### SUPPLIED ENTRIES
────

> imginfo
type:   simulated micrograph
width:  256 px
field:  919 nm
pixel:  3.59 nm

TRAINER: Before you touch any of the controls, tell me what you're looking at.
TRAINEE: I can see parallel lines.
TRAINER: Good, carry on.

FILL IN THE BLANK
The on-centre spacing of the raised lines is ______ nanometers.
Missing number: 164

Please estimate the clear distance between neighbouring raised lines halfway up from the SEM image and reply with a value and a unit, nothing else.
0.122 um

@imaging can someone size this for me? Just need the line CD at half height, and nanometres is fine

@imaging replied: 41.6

────

### WORK REQUEST
Transcribe only the lines from the beginning of the entries to the line with "Missing number: 164", inclusive, exactly as written.

### WRITTEN SOLUTION
> imginfo
type:   simulated micrograph
width:  256 px
field:  919 nm
pixel:  3.59 nm

TRAINER: Before you touch any of the controls, tell me what you're looking at.
TRAINEE: I can see parallel lines.
TRAINER: Good, carry on.

FILL IN THE BLANK
The on-centre spacing of the raised lines is ______ nanometers.
Missing number: 164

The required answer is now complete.